Requirement:
Wherever the line with "note on this" sits in the listing below, transcribe from it up to and including the line with "(+) after a", exactly, and leave the remaining lines out.

⁂
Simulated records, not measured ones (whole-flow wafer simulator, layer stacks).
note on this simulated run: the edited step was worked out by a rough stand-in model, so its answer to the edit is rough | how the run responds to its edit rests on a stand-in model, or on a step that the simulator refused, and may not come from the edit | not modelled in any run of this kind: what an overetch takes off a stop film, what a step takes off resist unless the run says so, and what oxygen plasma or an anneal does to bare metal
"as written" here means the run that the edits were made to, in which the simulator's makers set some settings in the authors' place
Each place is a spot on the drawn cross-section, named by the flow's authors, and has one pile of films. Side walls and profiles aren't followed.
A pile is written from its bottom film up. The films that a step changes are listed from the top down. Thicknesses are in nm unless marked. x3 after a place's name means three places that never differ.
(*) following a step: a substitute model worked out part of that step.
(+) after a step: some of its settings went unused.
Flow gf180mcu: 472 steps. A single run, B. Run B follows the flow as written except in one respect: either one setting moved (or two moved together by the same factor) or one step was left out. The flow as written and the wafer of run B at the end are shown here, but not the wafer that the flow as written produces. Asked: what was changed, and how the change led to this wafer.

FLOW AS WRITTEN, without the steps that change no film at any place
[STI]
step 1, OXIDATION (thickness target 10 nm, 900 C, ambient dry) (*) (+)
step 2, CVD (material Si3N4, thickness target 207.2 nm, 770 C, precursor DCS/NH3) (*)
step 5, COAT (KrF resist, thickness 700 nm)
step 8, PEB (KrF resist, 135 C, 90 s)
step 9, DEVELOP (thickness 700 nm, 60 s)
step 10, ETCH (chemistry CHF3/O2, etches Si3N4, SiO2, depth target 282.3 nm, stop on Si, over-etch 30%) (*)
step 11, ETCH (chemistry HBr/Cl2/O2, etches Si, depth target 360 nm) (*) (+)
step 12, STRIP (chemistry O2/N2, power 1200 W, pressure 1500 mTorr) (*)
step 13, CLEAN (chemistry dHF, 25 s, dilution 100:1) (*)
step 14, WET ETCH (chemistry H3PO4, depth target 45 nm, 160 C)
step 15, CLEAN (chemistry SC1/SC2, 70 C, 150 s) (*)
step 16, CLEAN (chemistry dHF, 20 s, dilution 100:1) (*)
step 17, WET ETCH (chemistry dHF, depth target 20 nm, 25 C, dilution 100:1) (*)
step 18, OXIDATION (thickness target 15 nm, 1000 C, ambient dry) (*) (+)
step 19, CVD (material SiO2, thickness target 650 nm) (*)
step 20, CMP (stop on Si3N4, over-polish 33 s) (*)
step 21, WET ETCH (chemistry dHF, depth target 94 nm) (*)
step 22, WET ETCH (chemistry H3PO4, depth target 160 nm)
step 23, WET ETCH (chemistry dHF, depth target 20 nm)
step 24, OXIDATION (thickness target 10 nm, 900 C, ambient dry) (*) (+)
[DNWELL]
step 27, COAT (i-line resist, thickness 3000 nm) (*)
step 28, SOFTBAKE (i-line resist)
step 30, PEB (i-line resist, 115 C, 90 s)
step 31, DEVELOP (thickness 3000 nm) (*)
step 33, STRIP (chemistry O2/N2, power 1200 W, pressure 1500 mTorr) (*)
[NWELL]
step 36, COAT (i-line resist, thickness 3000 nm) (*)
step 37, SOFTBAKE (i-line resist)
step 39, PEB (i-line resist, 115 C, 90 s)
⁂

Written solution:
note on this simulated run: the edited step was worked out by a rough stand-in model, so its answer to the edit is rough | how the run responds to its edit rests on a stand-in model, or on a step that the simulator refused, and may not come from the edit | not modelled in any run of this kind: what an overetch takes off a stop film, what a step takes off resist unless the run says so, and what oxygen plasma or an anneal does to bare metal
"as written" here means the run that the edits were made to, in which the simulator's makers set some settings in the authors' place
Each place is a spot on the drawn cross-section, named by the flow's authors, and has one pile of films. Side walls and profiles aren't followed.
A pile is written from its bottom film up. The films that a step changes are listed from the top down. Thicknesses are in nm unless marked. x3 after a place's name means three places that never differ.
(*) following a step: a substitute model worked out part of that step.
(+) after a step: some of its settings went unused.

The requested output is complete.